■ Work request ■
Within the material below, transcribe exactly the lines from the one holding "start_h: hours from" through the one holding "# usual R5_MONX_THK=39.6/0.47", keeping both ends and skipping the rest.

■ Data extracts ■
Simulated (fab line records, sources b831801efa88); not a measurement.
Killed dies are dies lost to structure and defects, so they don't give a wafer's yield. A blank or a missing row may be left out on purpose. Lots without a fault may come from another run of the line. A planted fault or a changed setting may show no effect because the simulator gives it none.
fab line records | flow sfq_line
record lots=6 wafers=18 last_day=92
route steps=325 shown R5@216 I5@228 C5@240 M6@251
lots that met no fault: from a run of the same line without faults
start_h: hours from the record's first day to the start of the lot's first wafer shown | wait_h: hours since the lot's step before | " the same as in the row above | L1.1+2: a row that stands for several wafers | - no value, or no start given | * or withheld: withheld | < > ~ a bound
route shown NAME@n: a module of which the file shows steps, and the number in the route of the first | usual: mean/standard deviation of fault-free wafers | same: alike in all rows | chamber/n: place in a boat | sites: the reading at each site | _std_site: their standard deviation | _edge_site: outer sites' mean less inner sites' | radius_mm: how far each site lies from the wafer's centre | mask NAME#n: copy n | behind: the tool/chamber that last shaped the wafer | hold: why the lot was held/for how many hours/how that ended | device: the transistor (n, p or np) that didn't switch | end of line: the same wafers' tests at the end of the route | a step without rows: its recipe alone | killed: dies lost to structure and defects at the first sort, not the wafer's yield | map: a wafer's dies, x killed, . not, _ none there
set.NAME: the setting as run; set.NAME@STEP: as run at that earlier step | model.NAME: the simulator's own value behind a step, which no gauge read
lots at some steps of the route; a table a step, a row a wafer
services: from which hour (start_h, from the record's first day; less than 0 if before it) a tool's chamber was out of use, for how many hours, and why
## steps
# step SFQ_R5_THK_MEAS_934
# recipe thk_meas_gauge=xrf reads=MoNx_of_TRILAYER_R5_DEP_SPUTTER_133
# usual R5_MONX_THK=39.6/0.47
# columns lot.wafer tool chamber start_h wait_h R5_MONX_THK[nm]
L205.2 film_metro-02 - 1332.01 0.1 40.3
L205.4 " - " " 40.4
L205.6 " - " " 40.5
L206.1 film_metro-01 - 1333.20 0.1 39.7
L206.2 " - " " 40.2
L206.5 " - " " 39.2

■ Exercise response ■
start_h: hours from the record's first day to the start of the lot's first wafer shown | wait_h: hours since the lot's step before | " the same as in the row above | L1.1+2: a row that stands for several wafers | - no value, or no start given | * or withheld: withheld | < > ~ a bound
route shown NAME@n: a module of which the file shows steps, and the number in the route of the first | usual: mean/standard deviation of fault-free wafers | same: alike in all rows | chamber/n: place in a boat | sites: the reading at each site | _std_site: their standard deviation | _edge_site: outer sites' mean less inner sites' | radius_mm: how far each site lies from the wafer's centre | mask NAME#n: copy n | behind: the tool/chamber that last shaped the wafer | hold: why the lot was held/for how many hours/how that ended | device: the transistor (n, p or np) that didn't switch | end of line: the same wafers' tests at the end of the route | a step without rows: its recipe alone | killed: dies lost to structure and defects at the first sort, not the wafer's yield | map: a wafer's dies, x killed, . not, _ none there
set.NAME: the setting as run; set.NAME@STEP: as run at that earlier step | model.NAME: the simulator's own value behind a step, which no gauge read
lots at some steps of the route; a table a step, a row a wafer
services: from which hour (start_h, from the record's first day; less than 0 if before it) a tool's chamber was out of use, for how many hours, and why
## steps
# step SFQ_R5_THK_MEAS_934
# recipe thk_meas_gauge=xrf reads=MoNx_of_TRILAYER_R5_DEP_SPUTTER_133
# usual R5_MONX_THK=39.6/0.47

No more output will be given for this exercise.